**ACTIVITY:** In this exercise, set down every entry that follows exactly as it appears.

**GIVEN DATA:**
○ ○ ○

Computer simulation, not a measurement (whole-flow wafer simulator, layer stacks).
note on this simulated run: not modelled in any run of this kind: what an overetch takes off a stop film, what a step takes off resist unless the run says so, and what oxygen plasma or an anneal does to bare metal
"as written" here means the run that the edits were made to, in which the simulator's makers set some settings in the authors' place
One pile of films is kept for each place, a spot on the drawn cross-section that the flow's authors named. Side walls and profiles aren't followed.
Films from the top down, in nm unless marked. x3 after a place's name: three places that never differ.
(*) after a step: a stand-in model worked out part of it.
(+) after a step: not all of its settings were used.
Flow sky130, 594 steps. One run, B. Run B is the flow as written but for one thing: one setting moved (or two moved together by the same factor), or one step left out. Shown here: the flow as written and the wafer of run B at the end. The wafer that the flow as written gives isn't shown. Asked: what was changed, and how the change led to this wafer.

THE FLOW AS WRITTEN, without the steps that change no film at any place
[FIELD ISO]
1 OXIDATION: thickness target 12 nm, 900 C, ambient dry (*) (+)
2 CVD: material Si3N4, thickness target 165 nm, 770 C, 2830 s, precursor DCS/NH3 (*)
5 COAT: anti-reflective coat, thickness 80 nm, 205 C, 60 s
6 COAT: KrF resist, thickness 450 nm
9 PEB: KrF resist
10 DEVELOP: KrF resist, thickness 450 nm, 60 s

○ ○ ○

**EXERCISE SOLUTION:**
Computer simulation, not a measurement (whole-flow wafer simulator, layer stacks).
note on this simulated run: not modelled in any run of this kind: what an overetch takes off a stop film, what a step takes off resist unless the run says so, and what oxygen plasma or an anneal does to bare metal
"as written" here means the run that the edits were made to, in which the simulator's makers set some settings in the authors' place
One pile of films is kept for each place, a spot on the drawn cross-section that the flow's authors named. Side walls and profiles aren't followed.
Films from the top down, in nm unless marked. x3 after a place's name: three places that never differ.
(*) after a step: a stand-in model worked out part of it.
(+) after a step: not all of its settings were used.
Flow sky130, 594 steps. One run, B. Run B is the flow as written but for one thing: one setting moved (or two moved together by the same factor), or one step left out. Shown here: the flow as written and the wafer of run B at the end. The wafer that the flow as written gives isn't shown. Asked: what was changed, and how the change led to this wafer.

THE FLOW AS WRITTEN, without the steps that change no film at any place
[FIELD ISO]
1 OXIDATION: thickness target 12 nm, 900 C, ambient dry (*) (+)
2 CVD: material Si3N4, thickness target 165 nm, 770 C, 2830 s, precursor DCS/NH3 (*)
5 COAT: anti-reflective coat, thickness 80 nm, 205 C, 60 s
6 COAT: KrF resist, thickness 450 nm
9 PEB: KrF resist
10 DEVELOP: KrF resist, thickness 450 nm, 60 s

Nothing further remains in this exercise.